<<<<

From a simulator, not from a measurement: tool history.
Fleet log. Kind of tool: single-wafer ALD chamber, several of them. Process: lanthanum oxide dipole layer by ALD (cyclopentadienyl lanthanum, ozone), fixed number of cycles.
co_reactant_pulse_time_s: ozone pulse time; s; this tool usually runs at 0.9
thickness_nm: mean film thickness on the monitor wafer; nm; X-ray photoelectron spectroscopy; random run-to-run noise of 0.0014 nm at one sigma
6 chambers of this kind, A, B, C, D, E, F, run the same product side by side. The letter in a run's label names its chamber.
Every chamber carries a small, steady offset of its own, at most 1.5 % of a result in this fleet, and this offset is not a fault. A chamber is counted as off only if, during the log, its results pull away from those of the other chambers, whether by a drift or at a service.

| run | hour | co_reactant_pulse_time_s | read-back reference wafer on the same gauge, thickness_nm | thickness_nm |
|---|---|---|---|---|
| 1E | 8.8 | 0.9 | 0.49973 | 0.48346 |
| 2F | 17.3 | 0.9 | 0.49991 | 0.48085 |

>>>>

- Assigned task:
All the records above need to be output exactly, with none omitted.

- Response box:
From a simulator, not from a measurement: tool history.
Fleet log. Kind of tool: single-wafer ALD chamber, several of them. Process: lanthanum oxide dipole layer by ALD (cyclopentadienyl lanthanum, ozone), fixed number of cycles.
co_reactant_pulse_time_s: ozone pulse time; s; this tool usually runs at 0.9
thickness_nm: mean film thickness on the monitor wafer; nm; X-ray photoelectron spectroscopy; random run-to-run noise of 0.0014 nm at one sigma
6 chambers of this kind, A, B, C, D, E, F, run the same product side by side. The letter in a run's label names its chamber.
Every chamber carries a small, steady offset of its own, at most 1.5 % of a result in this fleet, and this offset is not a fault. A chamber is counted as off only if, during the log, its results pull away from those of the other chambers, whether by a drift or at a service.

| run | hour | co_reactant_pulse_time_s | read-back reference wafer on the same gauge, thickness_nm | thickness_nm |
|---|---|---|---|---|
| 1E | 8.8 | 0.9 | 0.49973 | 0.48346 |
| 2F | 17.3 | 0.9 | 0.49991 | 0.48085 |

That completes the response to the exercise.